*** Opening of RAW DATA ***

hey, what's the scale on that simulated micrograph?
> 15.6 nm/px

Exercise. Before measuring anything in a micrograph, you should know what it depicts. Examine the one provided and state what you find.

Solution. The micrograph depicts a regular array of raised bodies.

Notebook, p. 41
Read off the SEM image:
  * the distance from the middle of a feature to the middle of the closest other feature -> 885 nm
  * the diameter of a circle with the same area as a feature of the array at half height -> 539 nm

*** Close of RAW DATA ***

▶ _REQUIREMENT_
Copy every line above without changes.

▶ _TASK RESPONSE_
hey, what's the scale on that simulated micrograph?
> 15.6 nm/px

Exercise. Before measuring anything in a micrograph, you should know what it depicts. Examine the one provided and state what you find.

Solution. The micrograph depicts a regular array of raised bodies.

Notebook, p. 41
Read off the SEM image:
  * the distance from the middle of a feature to the middle of the closest other feature -> 885 nm
  * the diameter of a circle with the same area as a feature of the array at half height -> 539 nm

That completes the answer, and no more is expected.